### Work item
Can you restate the lines of the entries below, word for word, from the first one through the line that includes "ON THE SPLIT"?

------------------------

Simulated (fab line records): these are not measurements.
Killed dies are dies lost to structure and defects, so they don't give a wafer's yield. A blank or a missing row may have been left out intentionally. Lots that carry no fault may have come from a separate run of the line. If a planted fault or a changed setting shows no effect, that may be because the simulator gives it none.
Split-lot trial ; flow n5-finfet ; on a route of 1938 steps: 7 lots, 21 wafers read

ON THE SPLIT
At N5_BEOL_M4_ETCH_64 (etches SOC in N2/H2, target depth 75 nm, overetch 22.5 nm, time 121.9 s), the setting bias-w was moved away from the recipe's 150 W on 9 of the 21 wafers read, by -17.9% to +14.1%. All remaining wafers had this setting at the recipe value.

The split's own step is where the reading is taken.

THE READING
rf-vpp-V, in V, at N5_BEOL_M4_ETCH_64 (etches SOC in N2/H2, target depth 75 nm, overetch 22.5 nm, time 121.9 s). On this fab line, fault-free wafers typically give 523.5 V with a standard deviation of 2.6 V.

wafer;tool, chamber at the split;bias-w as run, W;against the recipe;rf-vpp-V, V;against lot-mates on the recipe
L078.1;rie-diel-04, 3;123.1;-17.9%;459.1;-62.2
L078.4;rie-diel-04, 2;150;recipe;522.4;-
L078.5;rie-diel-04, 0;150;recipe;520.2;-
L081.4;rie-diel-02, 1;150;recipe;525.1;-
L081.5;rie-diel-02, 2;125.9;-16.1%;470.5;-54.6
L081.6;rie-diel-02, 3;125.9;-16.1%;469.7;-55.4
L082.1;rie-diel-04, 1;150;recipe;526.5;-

------------------------

### Written answer
Simulated (fab line records): these are not measurements.
Killed dies are dies lost to structure and defects, so they don't give a wafer's yield. A blank or a missing row may have been left out intentionally. Lots that carry no fault may have come from a separate run of the line. If a planted fault or a changed setting shows no effect, that may be because the simulator gives it none.
Split-lot trial ; flow n5-finfet ; on a route of 1938 steps: 7 lots, 21 wafers read

ON THE SPLIT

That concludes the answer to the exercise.